_Task item_. Copy every entry. Do not alter a single word.

_Listed records_.
□ □ □ □ □ □ □
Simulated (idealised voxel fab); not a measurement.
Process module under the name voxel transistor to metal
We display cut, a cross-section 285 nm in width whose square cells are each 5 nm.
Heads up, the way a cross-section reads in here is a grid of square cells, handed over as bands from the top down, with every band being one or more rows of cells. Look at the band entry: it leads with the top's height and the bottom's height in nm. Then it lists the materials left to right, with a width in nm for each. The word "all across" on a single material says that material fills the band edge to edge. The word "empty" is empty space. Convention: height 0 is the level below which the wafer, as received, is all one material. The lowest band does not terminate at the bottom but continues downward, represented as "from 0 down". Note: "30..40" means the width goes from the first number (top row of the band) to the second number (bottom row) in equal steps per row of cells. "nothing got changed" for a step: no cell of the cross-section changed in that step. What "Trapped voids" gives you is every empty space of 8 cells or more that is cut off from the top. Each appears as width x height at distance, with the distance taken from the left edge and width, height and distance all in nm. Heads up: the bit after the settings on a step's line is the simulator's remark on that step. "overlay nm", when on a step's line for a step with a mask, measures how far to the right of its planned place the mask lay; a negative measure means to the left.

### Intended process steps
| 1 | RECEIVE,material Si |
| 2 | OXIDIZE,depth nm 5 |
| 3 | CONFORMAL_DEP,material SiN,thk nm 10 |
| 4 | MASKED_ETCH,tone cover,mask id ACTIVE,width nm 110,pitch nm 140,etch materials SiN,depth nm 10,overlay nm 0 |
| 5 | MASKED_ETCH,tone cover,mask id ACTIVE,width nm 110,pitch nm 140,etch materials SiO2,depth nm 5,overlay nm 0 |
□ □ □ □ □ □ □

_Response_.
Simulated (idealised voxel fab); not a measurement.
Process module under the name voxel transistor to metal
We display cut, a cross-section 285 nm in width whose square cells are each 5 nm.
Heads up, the way a cross-section reads in here is a grid of square cells, handed over as bands from the top down, with every band being one or more rows of cells. Look at the band entry: it leads with the top's height and the bottom's height in nm. Then it lists the materials left to right, with a width in nm for each. The word "all across" on a single material says that material fills the band edge to edge. The word "empty" is empty space. Convention: height 0 is the level below which the wafer, as received, is all one material. The lowest band does not terminate at the bottom but continues downward, represented as "from 0 down". Note: "30..40" means the width goes from the first number (top row of the band) to the second number (bottom row) in equal steps per row of cells. "nothing got changed" for a step: no cell of the cross-section changed in that step. What "Trapped voids" gives you is every empty space of 8 cells or more that is cut off from the top. Each appears as width x height at distance, with the distance taken from the left edge and width, height and distance all in nm. Heads up: the bit after the settings on a step's line is the simulator's remark on that step. "overlay nm", when on a step's line for a step with a mask, measures how far to the right of its planned place the mask lay; a negative measure means to the left.

### Intended process steps
| 1 | RECEIVE,material Si |
| 2 | OXIDIZE,depth nm 5 |
| 3 | CONFORMAL_DEP,material SiN,thk nm 10 |
| 4 | MASKED_ETCH,tone cover,mask id ACTIVE,width nm 110,pitch nm 140,etch materials SiN,depth nm 10,overlay nm 0 |
| 5 | MASKED_ETCH,tone cover,mask id ACTIVE,width nm 110,pitch nm 140,etch materials SiO2,depth nm 5,overlay nm 0 |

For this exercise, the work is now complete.